= = =
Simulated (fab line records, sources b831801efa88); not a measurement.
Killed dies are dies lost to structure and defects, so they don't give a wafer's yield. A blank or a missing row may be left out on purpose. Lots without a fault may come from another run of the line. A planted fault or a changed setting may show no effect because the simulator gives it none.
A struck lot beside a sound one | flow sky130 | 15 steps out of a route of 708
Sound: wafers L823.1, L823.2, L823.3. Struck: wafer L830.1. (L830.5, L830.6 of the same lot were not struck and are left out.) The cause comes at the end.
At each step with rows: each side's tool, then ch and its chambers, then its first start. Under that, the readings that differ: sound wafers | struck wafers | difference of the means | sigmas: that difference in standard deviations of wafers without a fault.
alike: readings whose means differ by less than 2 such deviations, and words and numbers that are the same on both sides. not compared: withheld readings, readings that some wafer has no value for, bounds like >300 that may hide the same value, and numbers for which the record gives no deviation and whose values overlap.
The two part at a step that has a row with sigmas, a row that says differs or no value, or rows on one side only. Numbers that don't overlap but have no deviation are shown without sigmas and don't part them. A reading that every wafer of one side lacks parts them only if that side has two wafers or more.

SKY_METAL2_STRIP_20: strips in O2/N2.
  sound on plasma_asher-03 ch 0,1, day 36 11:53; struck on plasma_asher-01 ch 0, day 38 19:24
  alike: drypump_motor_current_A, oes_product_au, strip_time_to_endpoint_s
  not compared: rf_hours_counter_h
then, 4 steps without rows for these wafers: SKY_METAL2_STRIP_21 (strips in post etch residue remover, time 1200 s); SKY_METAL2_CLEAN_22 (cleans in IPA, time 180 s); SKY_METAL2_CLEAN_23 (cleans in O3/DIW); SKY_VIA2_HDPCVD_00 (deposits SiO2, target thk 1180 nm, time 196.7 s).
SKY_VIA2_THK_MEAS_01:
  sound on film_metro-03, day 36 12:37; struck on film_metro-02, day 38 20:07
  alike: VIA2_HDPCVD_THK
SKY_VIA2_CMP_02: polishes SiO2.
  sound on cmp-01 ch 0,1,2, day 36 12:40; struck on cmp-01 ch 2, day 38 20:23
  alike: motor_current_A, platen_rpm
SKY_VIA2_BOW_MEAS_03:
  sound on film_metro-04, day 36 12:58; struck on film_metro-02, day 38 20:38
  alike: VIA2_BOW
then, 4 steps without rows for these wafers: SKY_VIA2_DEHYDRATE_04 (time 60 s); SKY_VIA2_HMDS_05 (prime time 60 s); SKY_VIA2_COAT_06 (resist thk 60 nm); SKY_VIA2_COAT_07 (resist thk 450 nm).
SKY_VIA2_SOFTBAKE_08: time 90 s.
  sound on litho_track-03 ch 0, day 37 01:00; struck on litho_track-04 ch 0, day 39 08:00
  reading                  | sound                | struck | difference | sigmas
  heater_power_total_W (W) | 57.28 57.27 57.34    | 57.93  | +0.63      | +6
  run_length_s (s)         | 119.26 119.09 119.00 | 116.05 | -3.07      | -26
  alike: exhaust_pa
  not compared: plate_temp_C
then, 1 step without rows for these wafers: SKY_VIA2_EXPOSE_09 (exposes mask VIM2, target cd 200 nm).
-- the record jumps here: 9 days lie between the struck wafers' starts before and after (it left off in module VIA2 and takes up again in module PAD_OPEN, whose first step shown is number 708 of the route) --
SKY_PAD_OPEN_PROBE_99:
= = =

[Work item] Among the lines above, find the one with "alike: VIA2_HDPCVD_THK" and the one with "alike: VIA2_BOW". Quote both and everything between them, exactly.

[Answer box]
  alike: VIA2_HDPCVD_THK
SKY_VIA2_CMP_02: polishes SiO2.
  sound on cmp-01 ch 0,1,2, day 36 12:40; struck on cmp-01 ch 2, day 38 20:23
  alike: motor_current_A, platen_rpm
SKY_VIA2_BOW_MEAS_03:
  sound on film_metro-04, day 36 12:58; struck on film_metro-02, day 38 20:38
  alike: VIA2_BOW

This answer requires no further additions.